* Listed entries *
*****
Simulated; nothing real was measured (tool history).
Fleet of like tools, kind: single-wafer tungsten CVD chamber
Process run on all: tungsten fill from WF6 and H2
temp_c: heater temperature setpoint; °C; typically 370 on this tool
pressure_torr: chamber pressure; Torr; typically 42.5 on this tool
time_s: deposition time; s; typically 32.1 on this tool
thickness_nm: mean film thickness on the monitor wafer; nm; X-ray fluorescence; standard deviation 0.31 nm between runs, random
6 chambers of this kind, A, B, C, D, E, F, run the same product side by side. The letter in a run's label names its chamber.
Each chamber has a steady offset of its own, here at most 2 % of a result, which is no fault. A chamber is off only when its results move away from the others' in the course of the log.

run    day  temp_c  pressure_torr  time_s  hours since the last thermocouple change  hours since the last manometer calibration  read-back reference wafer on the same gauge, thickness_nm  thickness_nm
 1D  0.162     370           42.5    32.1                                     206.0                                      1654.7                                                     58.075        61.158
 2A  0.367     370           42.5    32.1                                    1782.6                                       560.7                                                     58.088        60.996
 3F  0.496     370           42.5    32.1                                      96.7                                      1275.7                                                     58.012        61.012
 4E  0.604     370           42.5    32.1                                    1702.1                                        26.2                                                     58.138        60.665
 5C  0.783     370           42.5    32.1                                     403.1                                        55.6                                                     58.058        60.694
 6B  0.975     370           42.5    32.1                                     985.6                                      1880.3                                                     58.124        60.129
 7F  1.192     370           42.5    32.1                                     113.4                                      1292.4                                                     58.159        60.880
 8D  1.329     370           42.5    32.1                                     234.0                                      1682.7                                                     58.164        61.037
*****

* Activity *
Every line of the listing, first to last, should be retyped exactly.

* Answer area *
Simulated; nothing real was measured (tool history).
Fleet of like tools, kind: single-wafer tungsten CVD chamber
Process run on all: tungsten fill from WF6 and H2
temp_c: heater temperature setpoint; °C; typically 370 on this tool
pressure_torr: chamber pressure; Torr; typically 42.5 on this tool
time_s: deposition time; s; typically 32.1 on this tool
thickness_nm: mean film thickness on the monitor wafer; nm; X-ray fluorescence; standard deviation 0.31 nm between runs, random
6 chambers of this kind, A, B, C, D, E, F, run the same product side by side. The letter in a run's label names its chamber.
Each chamber has a steady offset of its own, here at most 2 % of a result, which is no fault. A chamber is off only when its results move away from the others' in the course of the log.

run    day  temp_c  pressure_torr  time_s  hours since the last thermocouple change  hours since the last manometer calibration  read-back reference wafer on the same gauge, thickness_nm  thickness_nm
 1D  0.162     370           42.5    32.1                                     206.0                                      1654.7                                                     58.075        61.158
 2A  0.367     370           42.5    32.1                                    1782.6                                       560.7                                                     58.088        60.996
 3F  0.496     370           42.5    32.1                                      96.7                                      1275.7                                                     58.012        61.012
 4E  0.604     370           42.5    32.1                                    1702.1                                        26.2                                                     58.138        60.665
 5C  0.783     370           42.5    32.1                                     403.1                                        55.6                                                     58.058        60.694
 6B  0.975     370           42.5    32.1                                     985.6                                      1880.3                                                     58.124        60.129
 7F  1.192     370           42.5    32.1                                     113.4                                      1292.4                                                     58.159        60.880
 8D  1.329     370           42.5    32.1                                     234.0                                      1682.7                                                     58.164        61.037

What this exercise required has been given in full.